Brief: Set down exactly the first line of the entries and every line after it, through the line with "or small figures".

━━━━━━━━━━━━━━━━━━━━

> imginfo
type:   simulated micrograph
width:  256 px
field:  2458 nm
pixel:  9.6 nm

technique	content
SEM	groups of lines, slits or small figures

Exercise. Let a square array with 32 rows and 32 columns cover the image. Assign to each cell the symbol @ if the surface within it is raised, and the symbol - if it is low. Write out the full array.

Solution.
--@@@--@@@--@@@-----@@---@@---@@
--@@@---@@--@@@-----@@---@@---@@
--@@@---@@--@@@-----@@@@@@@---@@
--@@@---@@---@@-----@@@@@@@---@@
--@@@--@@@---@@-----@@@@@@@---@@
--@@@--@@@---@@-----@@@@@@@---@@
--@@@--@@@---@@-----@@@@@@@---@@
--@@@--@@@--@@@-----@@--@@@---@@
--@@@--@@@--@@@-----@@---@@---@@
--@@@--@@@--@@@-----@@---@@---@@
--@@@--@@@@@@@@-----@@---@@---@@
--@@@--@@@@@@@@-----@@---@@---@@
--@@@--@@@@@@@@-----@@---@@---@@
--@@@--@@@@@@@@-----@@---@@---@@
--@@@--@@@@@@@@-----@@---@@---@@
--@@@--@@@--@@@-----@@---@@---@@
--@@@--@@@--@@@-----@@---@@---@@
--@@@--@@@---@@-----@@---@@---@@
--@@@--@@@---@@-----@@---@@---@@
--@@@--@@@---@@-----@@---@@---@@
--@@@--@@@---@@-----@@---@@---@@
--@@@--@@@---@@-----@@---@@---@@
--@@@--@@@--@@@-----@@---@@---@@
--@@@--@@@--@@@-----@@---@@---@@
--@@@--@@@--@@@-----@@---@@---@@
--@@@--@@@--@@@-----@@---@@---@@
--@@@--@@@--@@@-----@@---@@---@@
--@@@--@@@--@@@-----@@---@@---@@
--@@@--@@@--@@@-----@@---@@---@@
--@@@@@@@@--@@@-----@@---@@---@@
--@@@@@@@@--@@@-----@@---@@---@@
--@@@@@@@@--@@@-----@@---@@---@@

━━━━━━━━━━━━━━━━━━━━

Task solution:
> imginfo
type:   simulated micrograph
width:  256 px
field:  2458 nm
pixel:  9.6 nm

technique	content
SEM	groups of lines, slits or small figures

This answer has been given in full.